■ WORK ITEM
Quote, with no changes, the lines that run from the top of the material to the line with "THE SPLIT ITSELF", both included.

■ DATASET EXCERPTS
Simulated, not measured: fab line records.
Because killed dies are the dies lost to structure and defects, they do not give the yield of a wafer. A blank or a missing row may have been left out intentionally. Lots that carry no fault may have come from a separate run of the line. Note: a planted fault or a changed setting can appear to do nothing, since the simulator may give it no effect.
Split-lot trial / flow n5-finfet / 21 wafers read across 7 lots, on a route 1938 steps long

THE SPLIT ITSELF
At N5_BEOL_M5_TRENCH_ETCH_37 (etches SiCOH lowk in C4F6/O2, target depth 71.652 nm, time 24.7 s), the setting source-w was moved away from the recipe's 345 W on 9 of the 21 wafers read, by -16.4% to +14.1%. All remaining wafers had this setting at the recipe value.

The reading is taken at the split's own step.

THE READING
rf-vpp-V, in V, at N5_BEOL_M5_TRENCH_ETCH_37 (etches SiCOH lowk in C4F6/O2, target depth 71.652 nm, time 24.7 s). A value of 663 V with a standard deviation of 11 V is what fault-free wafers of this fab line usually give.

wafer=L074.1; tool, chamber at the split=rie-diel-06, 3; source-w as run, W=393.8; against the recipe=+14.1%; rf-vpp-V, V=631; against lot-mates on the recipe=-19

■ ANSWER AREA
Simulated, not measured: fab line records.
Because killed dies are the dies lost to structure and defects, they do not give the yield of a wafer. A blank or a missing row may have been left out intentionally. Lots that carry no fault may have come from a separate run of the line. Note: a planted fault or a changed setting can appear to do nothing, since the simulator may give it no effect.
Split-lot trial / flow n5-finfet / 21 wafers read across 7 lots, on a route 1938 steps long

THE SPLIT ITSELF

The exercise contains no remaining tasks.